• **Information shown**
>>>
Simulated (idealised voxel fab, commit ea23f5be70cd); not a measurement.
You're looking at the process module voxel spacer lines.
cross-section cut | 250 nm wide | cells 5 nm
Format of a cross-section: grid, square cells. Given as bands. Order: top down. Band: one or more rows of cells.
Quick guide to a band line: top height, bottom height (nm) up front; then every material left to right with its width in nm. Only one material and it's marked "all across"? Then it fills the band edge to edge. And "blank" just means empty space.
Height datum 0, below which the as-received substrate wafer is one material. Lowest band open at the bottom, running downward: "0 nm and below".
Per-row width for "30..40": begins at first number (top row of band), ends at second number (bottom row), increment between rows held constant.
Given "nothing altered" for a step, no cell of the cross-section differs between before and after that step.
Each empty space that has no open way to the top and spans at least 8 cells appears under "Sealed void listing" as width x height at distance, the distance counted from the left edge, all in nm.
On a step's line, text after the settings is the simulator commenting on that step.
<<<

• **Assigned task**
Without omitting anything, reproduce the whole of the data.

• **Solution**
Simulated (idealised voxel fab, commit ea23f5be70cd); not a measurement.
You're looking at the process module voxel spacer lines.
cross-section cut | 250 nm wide | cells 5 nm
Format of a cross-section: grid, square cells. Given as bands. Order: top down. Band: one or more rows of cells.
Quick guide to a band line: top height, bottom height (nm) up front; then every material left to right with its width in nm. Only one material and it's marked "all across"? Then it fills the band edge to edge. And "blank" just means empty space.
Height datum 0, below which the as-received substrate wafer is one material. Lowest band open at the bottom, running downward: "0 nm and below".
Per-row width for "30..40": begins at first number (top row of band), ends at second number (bottom row), increment between rows held constant.
Given "nothing altered" for a step, no cell of the cross-section differs between before and after that step.
Each empty space that has no open way to the top and spans at least 8 cells appears under "Sealed void listing" as width x height at distance, the distance counted from the left edge, all in nm.
On a step's line, text after the settings is the simulator commenting on that step.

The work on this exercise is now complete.